= = = = = = =

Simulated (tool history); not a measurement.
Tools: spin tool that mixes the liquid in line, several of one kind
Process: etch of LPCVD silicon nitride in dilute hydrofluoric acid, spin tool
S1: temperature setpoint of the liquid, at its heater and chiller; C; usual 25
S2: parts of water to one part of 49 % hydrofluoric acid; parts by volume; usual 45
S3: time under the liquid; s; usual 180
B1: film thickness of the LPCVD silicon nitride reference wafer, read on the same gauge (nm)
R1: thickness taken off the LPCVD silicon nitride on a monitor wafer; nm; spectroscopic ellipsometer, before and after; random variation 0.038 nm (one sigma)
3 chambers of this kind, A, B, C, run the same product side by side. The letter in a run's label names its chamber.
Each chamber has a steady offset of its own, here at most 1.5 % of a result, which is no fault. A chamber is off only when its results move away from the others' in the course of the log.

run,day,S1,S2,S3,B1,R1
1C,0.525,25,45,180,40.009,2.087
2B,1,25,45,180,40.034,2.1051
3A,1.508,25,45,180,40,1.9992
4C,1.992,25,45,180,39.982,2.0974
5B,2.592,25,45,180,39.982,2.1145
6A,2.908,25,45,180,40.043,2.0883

= = = = = = =

◆ **Assigned task**
Write the lines again exactly, from the first line of the material above to the line that includes "5B,2.592,25,45,180,39.982,2.1145", both included. Leave out all the rest.

◆ **Response**
Simulated (tool history); not a measurement.
Tools: spin tool that mixes the liquid in line, several of one kind
Process: etch of LPCVD silicon nitride in dilute hydrofluoric acid, spin tool
S1: temperature setpoint of the liquid, at its heater and chiller; C; usual 25
S2: parts of water to one part of 49 % hydrofluoric acid; parts by volume; usual 45
S3: time under the liquid; s; usual 180
B1: film thickness of the LPCVD silicon nitride reference wafer, read on the same gauge (nm)
R1: thickness taken off the LPCVD silicon nitride on a monitor wafer; nm; spectroscopic ellipsometer, before and after; random variation 0.038 nm (one sigma)
3 chambers of this kind, A, B, C, run the same product side by side. The letter in a run's label names its chamber.
Each chamber has a steady offset of its own, here at most 1.5 % of a result, which is no fault. A chamber is off only when its results move away from the others' in the course of the log.

run,day,S1,S2,S3,B1,R1
1C,0.525,25,45,180,40.009,2.087
2B,1,25,45,180,40.034,2.1051
3A,1.508,25,45,180,40,1.9992
4C,1.992,25,45,180,39.982,2.0974
5B,2.592,25,45,180,39.982,2.1145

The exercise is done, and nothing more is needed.